━━━━━━━━━━━━━━━━━━━━

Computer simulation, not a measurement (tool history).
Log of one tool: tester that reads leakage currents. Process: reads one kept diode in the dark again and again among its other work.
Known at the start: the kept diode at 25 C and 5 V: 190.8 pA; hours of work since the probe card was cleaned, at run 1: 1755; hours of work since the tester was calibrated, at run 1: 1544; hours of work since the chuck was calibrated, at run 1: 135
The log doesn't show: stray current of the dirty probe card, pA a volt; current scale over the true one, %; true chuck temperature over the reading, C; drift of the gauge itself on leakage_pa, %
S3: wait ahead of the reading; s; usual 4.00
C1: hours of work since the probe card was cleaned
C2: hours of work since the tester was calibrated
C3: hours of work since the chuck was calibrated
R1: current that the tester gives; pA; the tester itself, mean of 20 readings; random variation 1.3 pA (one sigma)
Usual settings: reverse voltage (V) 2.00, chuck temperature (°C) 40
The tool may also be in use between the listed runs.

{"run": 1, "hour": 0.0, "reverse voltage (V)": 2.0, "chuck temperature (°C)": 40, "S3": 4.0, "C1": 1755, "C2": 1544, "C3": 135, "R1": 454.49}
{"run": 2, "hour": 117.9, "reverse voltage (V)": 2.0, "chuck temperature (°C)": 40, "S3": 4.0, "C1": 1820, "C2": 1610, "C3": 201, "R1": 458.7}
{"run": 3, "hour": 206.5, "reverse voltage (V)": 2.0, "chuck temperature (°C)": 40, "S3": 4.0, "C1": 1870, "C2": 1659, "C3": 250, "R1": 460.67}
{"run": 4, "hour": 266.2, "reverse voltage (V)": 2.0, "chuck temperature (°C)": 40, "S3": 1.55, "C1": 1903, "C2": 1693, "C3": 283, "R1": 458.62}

━━━━━━━━━━━━━━━━━━━━

> **Assignment**
Above are the records. Copy the lines beginning at the one that has "Known at the" and ending with the one that has "The log doesn't", unchanged.

> **Exercise result**
Known at the start: the kept diode at 25 C and 5 V: 190.8 pA; hours of work since the probe card was cleaned, at run 1: 1755; hours of work since the tester was calibrated, at run 1: 1544; hours of work since the chuck was calibrated, at run 1: 135
The log doesn't show: stray current of the dirty probe card, pA a volt; current scale over the true one, %; true chuck temperature over the reading, C; drift of the gauge itself on leakage_pa, %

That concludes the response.